# EXTRACTED DATA
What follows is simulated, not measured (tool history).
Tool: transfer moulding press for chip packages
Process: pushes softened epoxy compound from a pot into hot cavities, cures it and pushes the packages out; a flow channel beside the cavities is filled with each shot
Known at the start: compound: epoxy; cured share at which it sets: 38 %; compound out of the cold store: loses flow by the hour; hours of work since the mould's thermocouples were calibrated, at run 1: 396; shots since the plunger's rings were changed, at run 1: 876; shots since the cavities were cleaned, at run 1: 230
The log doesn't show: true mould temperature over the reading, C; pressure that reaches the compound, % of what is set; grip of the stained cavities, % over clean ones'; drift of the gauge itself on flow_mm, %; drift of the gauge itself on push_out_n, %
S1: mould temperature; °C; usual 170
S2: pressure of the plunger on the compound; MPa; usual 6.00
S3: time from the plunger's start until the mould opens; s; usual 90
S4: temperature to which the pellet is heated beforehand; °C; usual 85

# REQUIREMENT
The exact lines of the material above starting at the one that contains "Process: pushes softened" and ending at the one that contains "Known at the" are what to retype; leave out everything else.

# TASK RESULT
Process: pushes softened epoxy compound from a pot into hot cavities, cures it and pushes the packages out; a flow channel beside the cavities is filled with each shot
Known at the start: compound: epoxy; cured share at which it sets: 38 %; compound out of the cold store: loses flow by the hour; hours of work since the mould's thermocouples were calibrated, at run 1: 396; shots since the plunger's rings were changed, at run 1: 876; shots since the cavities were cleaned, at run 1: 230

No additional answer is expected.